## [Action item]
Beginning with the first line, please return the entries exactly through the line that contains "P1: etch of", and leave out all later lines.

## [Record extracts]

-=-=-

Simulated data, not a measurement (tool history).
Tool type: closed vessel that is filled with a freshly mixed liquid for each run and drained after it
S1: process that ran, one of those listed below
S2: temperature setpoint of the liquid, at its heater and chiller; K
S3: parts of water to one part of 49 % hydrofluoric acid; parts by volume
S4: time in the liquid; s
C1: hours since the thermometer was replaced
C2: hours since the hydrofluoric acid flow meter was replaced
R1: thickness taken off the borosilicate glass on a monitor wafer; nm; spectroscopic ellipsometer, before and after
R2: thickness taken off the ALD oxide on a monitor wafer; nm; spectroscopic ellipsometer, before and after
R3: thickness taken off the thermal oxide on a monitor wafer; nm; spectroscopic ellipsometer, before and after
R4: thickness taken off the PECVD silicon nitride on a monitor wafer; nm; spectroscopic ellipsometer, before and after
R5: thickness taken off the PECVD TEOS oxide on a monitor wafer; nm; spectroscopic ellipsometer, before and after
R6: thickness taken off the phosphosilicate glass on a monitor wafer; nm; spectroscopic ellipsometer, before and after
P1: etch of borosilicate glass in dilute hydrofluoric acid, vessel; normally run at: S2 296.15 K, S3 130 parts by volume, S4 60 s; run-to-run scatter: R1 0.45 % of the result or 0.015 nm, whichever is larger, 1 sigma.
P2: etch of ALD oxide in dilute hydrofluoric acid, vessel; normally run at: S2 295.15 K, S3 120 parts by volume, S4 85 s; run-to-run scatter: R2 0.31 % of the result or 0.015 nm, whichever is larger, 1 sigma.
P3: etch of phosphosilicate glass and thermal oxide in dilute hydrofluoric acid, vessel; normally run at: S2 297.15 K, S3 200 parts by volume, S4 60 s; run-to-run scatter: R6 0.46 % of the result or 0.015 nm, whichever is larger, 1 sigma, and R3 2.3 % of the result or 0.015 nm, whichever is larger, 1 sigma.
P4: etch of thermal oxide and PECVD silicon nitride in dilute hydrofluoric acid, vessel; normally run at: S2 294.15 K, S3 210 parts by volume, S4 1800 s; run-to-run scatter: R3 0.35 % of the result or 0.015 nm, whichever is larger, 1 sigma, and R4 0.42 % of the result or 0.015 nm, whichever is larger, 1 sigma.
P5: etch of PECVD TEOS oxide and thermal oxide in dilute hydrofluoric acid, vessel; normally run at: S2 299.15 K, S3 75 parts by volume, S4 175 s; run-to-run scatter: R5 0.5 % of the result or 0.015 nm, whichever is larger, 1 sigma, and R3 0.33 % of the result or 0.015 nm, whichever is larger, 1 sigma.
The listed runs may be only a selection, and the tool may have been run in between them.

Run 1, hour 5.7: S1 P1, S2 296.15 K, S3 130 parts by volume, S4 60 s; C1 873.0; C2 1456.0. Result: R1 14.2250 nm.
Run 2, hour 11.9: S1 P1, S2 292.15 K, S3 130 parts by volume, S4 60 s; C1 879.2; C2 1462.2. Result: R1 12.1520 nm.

-=-=-

## [Answer space]
Simulated data, not a measurement (tool history).
Tool type: closed vessel that is filled with a freshly mixed liquid for each run and drained after it
S1: process that ran, one of those listed below
S2: temperature setpoint of the liquid, at its heater and chiller; K
S3: parts of water to one part of 49 % hydrofluoric acid; parts by volume
S4: time in the liquid; s
C1: hours since the thermometer was replaced
C2: hours since the hydrofluoric acid flow meter was replaced
R1: thickness taken off the borosilicate glass on a monitor wafer; nm; spectroscopic ellipsometer, before and after
R2: thickness taken off the ALD oxide on a monitor wafer; nm; spectroscopic ellipsometer, before and after
R3: thickness taken off the thermal oxide on a monitor wafer; nm; spectroscopic ellipsometer, before and after
R4: thickness taken off the PECVD silicon nitride on a monitor wafer; nm; spectroscopic ellipsometer, before and after
R5: thickness taken off the PECVD TEOS oxide on a monitor wafer; nm; spectroscopic ellipsometer, before and after
R6: thickness taken off the phosphosilicate glass on a monitor wafer; nm; spectroscopic ellipsometer, before and after
P1: etch of borosilicate glass in dilute hydrofluoric acid, vessel; normally run at: S2 296.15 K, S3 130 parts by volume, S4 60 s; run-to-run scatter: R1 0.45 % of the result or 0.015 nm, whichever is larger, 1 sigma.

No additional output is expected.